Work instruction →
Using the records below, output the stretch that opens with the line containing "C1: touches since the tips were cleaned" and closes with the line containing "R1: resistance of", exactly and including both lines, with nothing more.

▶

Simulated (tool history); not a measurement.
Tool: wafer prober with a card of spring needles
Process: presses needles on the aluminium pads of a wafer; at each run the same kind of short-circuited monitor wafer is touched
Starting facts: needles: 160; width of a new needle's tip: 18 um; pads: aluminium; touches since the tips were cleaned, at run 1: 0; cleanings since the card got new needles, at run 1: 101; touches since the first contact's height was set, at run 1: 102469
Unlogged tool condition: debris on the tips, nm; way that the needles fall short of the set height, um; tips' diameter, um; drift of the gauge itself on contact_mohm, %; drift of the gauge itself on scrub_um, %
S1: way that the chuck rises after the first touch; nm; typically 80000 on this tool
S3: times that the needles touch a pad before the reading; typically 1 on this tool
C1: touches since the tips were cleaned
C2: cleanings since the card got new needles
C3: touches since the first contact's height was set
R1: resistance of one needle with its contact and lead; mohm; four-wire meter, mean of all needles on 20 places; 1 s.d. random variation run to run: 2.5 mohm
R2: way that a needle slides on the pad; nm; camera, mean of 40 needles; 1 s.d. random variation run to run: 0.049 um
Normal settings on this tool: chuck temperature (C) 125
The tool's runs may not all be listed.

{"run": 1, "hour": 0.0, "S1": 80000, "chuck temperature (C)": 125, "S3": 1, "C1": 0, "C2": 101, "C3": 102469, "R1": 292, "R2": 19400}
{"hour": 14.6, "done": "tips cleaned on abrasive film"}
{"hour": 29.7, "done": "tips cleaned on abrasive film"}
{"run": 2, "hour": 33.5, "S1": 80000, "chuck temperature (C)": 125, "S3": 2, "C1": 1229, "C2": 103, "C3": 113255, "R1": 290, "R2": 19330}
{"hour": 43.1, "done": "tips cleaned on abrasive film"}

◀

Written answer →
C1: touches since the tips were cleaned
C2: cleanings since the card got new needles
C3: touches since the first contact's height was set
R1: resistance of one needle with its contact and lead; mohm; four-wire meter, mean of all needles on 20 places; 1 s.d. random variation run to run: 2.5 mohm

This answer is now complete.